┌──

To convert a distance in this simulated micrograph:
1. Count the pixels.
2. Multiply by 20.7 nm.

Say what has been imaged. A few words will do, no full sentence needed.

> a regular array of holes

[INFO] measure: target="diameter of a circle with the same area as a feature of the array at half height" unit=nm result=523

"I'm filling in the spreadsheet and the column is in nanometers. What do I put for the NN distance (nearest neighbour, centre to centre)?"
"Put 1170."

└──

• [Activity] The first line of the listing above through the line containing "array of holes": print exactly that, both ends included.

• [Your solution]
To convert a distance in this simulated micrograph:
1. Count the pixels.
2. Multiply by 20.7 nm.

Say what has been imaged. A few words will do, no full sentence needed.

> a regular array of holes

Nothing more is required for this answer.